*** Block opens ***

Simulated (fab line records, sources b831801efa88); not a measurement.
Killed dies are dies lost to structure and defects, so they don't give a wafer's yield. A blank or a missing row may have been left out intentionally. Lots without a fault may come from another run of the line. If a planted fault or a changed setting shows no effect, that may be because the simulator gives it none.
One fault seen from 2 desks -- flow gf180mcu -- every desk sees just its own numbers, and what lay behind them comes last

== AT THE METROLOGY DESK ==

*** Block closes ***

Restate each of the entries above verbatim.

• Written answer:
Simulated (fab line records, sources b831801efa88); not a measurement.
Killed dies are dies lost to structure and defects, so they don't give a wafer's yield. A blank or a missing row may have been left out intentionally. Lots without a fault may come from another run of the line. If a planted fault or a changed setting shows no effect, that may be because the simulator gives it none.
One fault seen from 2 desks -- flow gf180mcu -- every desk sees just its own numbers, and what lay behind them comes last

== AT THE METROLOGY DESK ==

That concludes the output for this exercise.